▸ ASSIGNED TASK
Please reproduce the data in full, exactly as it stands.

######

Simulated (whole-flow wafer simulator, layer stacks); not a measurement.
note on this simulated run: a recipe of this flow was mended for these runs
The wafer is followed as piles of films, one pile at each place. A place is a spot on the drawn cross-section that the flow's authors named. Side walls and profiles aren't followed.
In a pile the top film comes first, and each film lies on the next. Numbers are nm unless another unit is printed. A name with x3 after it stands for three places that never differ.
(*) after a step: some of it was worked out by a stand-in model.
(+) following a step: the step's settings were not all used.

######

▸ ANSWER AREA
Simulated (whole-flow wafer simulator, layer stacks); not a measurement.
note on this simulated run: a recipe of this flow was mended for these runs
The wafer is followed as piles of films, one pile at each place. A place is a spot on the drawn cross-section that the flow's authors named. Side walls and profiles aren't followed.
In a pile the top film comes first, and each film lies on the next. Numbers are nm unless another unit is printed. A name with x3 after it stands for three places that never differ.
(*) after a step: some of it was worked out by a stand-in model.
(+) following a step: the step's settings were not all used.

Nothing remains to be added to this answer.